[Supplied data]
********
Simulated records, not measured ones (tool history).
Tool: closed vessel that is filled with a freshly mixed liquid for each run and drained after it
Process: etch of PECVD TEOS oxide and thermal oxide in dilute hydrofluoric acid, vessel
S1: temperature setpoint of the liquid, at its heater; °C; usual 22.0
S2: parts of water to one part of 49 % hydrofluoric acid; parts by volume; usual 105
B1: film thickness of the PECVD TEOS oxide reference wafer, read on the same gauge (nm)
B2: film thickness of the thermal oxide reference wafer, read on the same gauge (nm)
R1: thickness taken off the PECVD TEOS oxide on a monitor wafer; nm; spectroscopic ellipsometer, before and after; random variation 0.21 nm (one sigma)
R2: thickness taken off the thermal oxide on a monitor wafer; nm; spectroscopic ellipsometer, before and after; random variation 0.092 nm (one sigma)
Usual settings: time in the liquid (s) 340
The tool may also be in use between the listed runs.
********

[Assignment] From the first line to the last, return the data exactly.

[Response box]
Simulated records, not measured ones (tool history).
Tool: closed vessel that is filled with a freshly mixed liquid for each run and drained after it
Process: etch of PECVD TEOS oxide and thermal oxide in dilute hydrofluoric acid, vessel
S1: temperature setpoint of the liquid, at its heater; °C; usual 22.0
S2: parts of water to one part of 49 % hydrofluoric acid; parts by volume; usual 105
B1: film thickness of the PECVD TEOS oxide reference wafer, read on the same gauge (nm)
B2: film thickness of the thermal oxide reference wafer, read on the same gauge (nm)
R1: thickness taken off the PECVD TEOS oxide on a monitor wafer; nm; spectroscopic ellipsometer, before and after; random variation 0.21 nm (one sigma)
R2: thickness taken off the thermal oxide on a monitor wafer; nm; spectroscopic ellipsometer, before and after; random variation 0.092 nm (one sigma)
Usual settings: time in the liquid (s) 340
The tool may also be in use between the listed runs.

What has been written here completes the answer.